▶ [ASSIGNMENT]
Could you set down all of the data again, exactly as it stands?

▶ [EXERCISE DATA]
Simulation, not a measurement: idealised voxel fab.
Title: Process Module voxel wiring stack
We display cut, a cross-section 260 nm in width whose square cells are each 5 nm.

▶ [RESULT]
Simulation, not a measurement: idealised voxel fab.
Title: Process Module voxel wiring stack
We display cut, a cross-section 260 nm in width whose square cells are each 5 nm.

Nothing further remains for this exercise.